> _BRIEF_: Write out again, exactly, the lines of the listing below from the first one through the one that contains "route steps=1938 shown", and no other lines.

> _DATASET EXTRACT_:
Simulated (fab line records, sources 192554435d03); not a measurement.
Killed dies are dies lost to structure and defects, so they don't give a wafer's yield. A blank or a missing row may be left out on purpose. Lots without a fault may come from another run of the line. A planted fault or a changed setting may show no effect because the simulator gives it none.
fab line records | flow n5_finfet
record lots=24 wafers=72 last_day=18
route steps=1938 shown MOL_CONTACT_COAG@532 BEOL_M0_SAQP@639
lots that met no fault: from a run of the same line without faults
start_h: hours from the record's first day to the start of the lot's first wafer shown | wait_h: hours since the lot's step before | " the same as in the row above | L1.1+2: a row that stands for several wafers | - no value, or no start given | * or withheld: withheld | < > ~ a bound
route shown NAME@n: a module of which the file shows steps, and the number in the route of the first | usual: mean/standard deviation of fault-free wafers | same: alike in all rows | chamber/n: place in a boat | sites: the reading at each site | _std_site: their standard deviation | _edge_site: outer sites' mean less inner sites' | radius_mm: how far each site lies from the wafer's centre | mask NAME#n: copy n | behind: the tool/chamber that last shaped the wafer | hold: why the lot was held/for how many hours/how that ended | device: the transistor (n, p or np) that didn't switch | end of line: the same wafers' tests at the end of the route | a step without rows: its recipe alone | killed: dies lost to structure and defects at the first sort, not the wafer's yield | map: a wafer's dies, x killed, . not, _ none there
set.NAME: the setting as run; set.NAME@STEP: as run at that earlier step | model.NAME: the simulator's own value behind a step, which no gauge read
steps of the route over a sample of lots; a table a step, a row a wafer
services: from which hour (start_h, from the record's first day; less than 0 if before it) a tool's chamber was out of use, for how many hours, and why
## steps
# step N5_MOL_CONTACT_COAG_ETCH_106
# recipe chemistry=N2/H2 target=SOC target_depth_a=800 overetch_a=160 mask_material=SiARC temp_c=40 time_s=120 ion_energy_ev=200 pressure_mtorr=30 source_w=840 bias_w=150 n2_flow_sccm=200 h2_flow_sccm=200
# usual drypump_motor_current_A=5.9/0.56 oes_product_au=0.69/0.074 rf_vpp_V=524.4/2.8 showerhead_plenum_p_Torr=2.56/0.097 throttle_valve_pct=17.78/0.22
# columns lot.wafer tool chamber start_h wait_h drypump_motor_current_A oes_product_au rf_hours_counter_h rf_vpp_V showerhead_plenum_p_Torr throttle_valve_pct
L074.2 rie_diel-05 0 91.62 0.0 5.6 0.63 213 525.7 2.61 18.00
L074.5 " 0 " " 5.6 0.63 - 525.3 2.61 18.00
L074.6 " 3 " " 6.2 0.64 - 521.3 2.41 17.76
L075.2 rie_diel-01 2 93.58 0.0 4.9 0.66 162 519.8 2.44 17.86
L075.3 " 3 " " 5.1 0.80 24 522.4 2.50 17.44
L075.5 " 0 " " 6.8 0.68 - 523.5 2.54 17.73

> _ANSWER AREA_:
Simulated (fab line records, sources 192554435d03); not a measurement.
Killed dies are dies lost to structure and defects, so they don't give a wafer's yield. A blank or a missing row may be left out on purpose. Lots without a fault may come from another run of the line. A planted fault or a changed setting may show no effect because the simulator gives it none.
fab line records | flow n5_finfet
record lots=24 wafers=72 last_day=18
route steps=1938 shown MOL_CONTACT_COAG@532 BEOL_M0_SAQP@639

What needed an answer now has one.